**Dataset extract**
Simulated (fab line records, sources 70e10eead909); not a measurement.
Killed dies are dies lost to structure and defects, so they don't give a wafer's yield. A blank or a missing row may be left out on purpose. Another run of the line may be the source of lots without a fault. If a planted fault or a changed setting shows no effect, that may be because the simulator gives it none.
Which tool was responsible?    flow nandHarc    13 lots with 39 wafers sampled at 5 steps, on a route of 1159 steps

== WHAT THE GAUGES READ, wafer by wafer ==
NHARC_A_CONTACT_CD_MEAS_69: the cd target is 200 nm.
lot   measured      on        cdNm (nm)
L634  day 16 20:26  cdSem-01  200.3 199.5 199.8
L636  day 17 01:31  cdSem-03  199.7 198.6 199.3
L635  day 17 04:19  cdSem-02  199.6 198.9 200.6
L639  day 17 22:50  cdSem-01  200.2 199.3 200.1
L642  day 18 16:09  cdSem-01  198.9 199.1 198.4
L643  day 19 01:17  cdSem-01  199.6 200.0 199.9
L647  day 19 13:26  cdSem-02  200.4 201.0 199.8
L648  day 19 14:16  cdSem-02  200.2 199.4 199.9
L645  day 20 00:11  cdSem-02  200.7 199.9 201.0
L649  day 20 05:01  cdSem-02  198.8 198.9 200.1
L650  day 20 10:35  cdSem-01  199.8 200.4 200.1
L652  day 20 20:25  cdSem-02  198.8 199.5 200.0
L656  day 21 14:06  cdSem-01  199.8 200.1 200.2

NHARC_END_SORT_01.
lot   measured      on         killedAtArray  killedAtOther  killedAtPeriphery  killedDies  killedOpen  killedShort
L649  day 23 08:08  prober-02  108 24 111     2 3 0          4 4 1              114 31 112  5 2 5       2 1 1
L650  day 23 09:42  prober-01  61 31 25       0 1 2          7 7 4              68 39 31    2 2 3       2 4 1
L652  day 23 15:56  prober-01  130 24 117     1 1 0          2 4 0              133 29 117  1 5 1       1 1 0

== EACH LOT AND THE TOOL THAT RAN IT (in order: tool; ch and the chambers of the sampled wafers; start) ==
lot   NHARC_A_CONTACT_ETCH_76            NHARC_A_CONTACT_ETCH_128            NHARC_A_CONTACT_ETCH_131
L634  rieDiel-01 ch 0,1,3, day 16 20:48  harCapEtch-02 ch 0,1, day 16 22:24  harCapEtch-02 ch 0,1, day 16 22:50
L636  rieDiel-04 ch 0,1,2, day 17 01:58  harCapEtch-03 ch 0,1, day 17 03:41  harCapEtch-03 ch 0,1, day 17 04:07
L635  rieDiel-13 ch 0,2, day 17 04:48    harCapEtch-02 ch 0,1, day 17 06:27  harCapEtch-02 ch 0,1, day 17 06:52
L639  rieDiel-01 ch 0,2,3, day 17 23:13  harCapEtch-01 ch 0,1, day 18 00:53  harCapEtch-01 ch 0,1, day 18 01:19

**Work item**
What you should output is every line of the records above, from the first through the line containing "day 17 06:52", unchanged.

**Exercise solution**
Simulated (fab line records, sources 70e10eead909); not a measurement.
Killed dies are dies lost to structure and defects, so they don't give a wafer's yield. A blank or a missing row may be left out on purpose. Another run of the line may be the source of lots without a fault. If a planted fault or a changed setting shows no effect, that may be because the simulator gives it none.
Which tool was responsible?    flow nandHarc    13 lots with 39 wafers sampled at 5 steps, on a route of 1159 steps

== WHAT THE GAUGES READ, wafer by wafer ==
NHARC_A_CONTACT_CD_MEAS_69: the cd target is 200 nm.
lot   measured      on        cdNm (nm)
L634  day 16 20:26  cdSem-01  200.3 199.5 199.8
L636  day 17 01:31  cdSem-03  199.7 198.6 199.3
L635  day 17 04:19  cdSem-02  199.6 198.9 200.6
L639  day 17 22:50  cdSem-01  200.2 199.3 200.1
L642  day 18 16:09  cdSem-01  198.9 199.1 198.4
L643  day 19 01:17  cdSem-01  199.6 200.0 199.9
L647  day 19 13:26  cdSem-02  200.4 201.0 199.8
L648  day 19 14:16  cdSem-02  200.2 199.4 199.9
L645  day 20 00:11  cdSem-02  200.7 199.9 201.0
L649  day 20 05:01  cdSem-02  198.8 198.9 200.1
L650  day 20 10:35  cdSem-01  199.8 200.4 200.1
L652  day 20 20:25  cdSem-02  198.8 199.5 200.0
L656  day 21 14:06  cdSem-01  199.8 200.1 200.2

NHARC_END_SORT_01.
lot   measured      on         killedAtArray  killedAtOther  killedAtPeriphery  killedDies  killedOpen  killedShort
L649  day 23 08:08  prober-02  108 24 111     2 3 0          4 4 1              114 31 112  5 2 5       2 1 1
L650  day 23 09:42  prober-01  61 31 25       0 1 2          7 7 4              68 39 31    2 2 3       2 4 1
L652  day 23 15:56  prober-01  130 24 117     1 1 0          2 4 0              133 29 117  1 5 1       1 1 0

== EACH LOT AND THE TOOL THAT RAN IT (in order: tool; ch and the chambers of the sampled wafers; start) ==
lot   NHARC_A_CONTACT_ETCH_76            NHARC_A_CONTACT_ETCH_128            NHARC_A_CONTACT_ETCH_131
L634  rieDiel-01 ch 0,1,3, day 16 20:48  harCapEtch-02 ch 0,1, day 16 22:24  harCapEtch-02 ch 0,1, day 16 22:50
L636  rieDiel-04 ch 0,1,2, day 17 01:58  harCapEtch-03 ch 0,1, day 17 03:41  harCapEtch-03 ch 0,1, day 17 04:07
L635  rieDiel-13 ch 0,2, day 17 04:48    harCapEtch-02 ch 0,1, day 17 06:27  harCapEtch-02 ch 0,1, day 17 06:52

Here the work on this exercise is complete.